==========
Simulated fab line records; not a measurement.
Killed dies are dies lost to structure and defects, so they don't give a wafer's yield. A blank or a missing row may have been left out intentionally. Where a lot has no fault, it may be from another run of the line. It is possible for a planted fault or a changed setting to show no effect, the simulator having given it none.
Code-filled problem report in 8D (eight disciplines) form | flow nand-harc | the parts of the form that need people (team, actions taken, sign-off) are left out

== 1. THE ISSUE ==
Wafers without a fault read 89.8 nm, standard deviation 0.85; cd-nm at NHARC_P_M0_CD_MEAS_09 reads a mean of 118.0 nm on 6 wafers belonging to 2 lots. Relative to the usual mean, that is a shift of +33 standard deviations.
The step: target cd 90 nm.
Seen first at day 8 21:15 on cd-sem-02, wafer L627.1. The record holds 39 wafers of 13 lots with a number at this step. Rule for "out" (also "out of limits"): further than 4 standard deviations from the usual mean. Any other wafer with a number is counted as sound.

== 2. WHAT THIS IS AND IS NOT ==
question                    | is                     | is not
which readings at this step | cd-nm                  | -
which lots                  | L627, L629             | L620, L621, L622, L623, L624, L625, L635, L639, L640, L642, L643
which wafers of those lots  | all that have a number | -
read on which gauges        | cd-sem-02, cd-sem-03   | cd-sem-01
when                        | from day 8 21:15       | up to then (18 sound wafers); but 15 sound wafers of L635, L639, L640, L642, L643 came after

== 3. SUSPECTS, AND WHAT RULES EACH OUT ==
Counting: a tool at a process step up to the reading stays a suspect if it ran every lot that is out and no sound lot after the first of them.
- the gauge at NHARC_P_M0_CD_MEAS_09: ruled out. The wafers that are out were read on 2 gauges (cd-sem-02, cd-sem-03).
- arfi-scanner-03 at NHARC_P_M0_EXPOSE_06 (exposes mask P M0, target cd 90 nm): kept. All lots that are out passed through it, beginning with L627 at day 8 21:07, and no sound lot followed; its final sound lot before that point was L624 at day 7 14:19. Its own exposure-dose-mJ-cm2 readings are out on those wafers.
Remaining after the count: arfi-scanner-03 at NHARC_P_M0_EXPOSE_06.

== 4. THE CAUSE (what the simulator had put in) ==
==========

* Assignment: As listed above, the lines from the line with "read on which" to the line with "Counting: a tool" are to be echoed exactly, with both ends included and nothing added.

* Exercise response:
read on which gauges        | cd-sem-02, cd-sem-03   | cd-sem-01
when                        | from day 8 21:15       | up to then (18 sound wafers); but 15 sound wafers of L635, L639, L640, L642, L643 came after

== 3. SUSPECTS, AND WHAT RULES EACH OUT ==
Counting: a tool at a process step up to the reading stays a suspect if it ran every lot that is out and no sound lot after the first of them.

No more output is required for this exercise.